__Activity__
Every entry should be copied exactly, with nothing added or dropped.

Material provided: Begin

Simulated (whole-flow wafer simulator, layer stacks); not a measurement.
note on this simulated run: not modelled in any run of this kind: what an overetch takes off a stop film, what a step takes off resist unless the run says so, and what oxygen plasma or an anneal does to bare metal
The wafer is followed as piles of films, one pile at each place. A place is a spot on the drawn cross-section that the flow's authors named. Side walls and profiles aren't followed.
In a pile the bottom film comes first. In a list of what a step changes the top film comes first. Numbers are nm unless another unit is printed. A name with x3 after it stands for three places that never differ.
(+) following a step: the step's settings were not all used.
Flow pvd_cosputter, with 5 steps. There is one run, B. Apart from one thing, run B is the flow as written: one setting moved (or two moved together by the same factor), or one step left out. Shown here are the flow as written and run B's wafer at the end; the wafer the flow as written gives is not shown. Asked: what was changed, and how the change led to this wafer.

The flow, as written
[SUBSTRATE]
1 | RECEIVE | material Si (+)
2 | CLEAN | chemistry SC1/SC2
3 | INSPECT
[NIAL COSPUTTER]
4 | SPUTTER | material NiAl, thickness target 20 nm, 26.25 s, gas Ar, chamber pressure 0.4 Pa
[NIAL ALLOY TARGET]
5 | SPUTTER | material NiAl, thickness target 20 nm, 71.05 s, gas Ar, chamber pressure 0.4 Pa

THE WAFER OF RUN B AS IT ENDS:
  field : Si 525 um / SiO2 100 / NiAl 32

Material provided: End

__Answer space__
Simulated (whole-flow wafer simulator, layer stacks); not a measurement.
note on this simulated run: not modelled in any run of this kind: what an overetch takes off a stop film, what a step takes off resist unless the run says so, and what oxygen plasma or an anneal does to bare metal
The wafer is followed as piles of films, one pile at each place. A place is a spot on the drawn cross-section that the flow's authors named. Side walls and profiles aren't followed.
In a pile the bottom film comes first. In a list of what a step changes the top film comes first. Numbers are nm unless another unit is printed. A name with x3 after it stands for three places that never differ.
(+) following a step: the step's settings were not all used.
Flow pvd_cosputter, with 5 steps. There is one run, B. Apart from one thing, run B is the flow as written: one setting moved (or two moved together by the same factor), or one step left out. Shown here are the flow as written and run B's wafer at the end; the wafer the flow as written gives is not shown. Asked: what was changed, and how the change led to this wafer.

The flow, as written
[SUBSTRATE]
1 | RECEIVE | material Si (+)
2 | CLEAN | chemistry SC1/SC2
3 | INSPECT
[NIAL COSPUTTER]
4 | SPUTTER | material NiAl, thickness target 20 nm, 26.25 s, gas Ar, chamber pressure 0.4 Pa
[NIAL ALLOY TARGET]
5 | SPUTTER | material NiAl, thickness target 20 nm, 71.05 s, gas Ar, chamber pressure 0.4 Pa

THE WAFER OF RUN B AS IT ENDS:
  field : Si 525 um / SiO2 100 / NiAl 32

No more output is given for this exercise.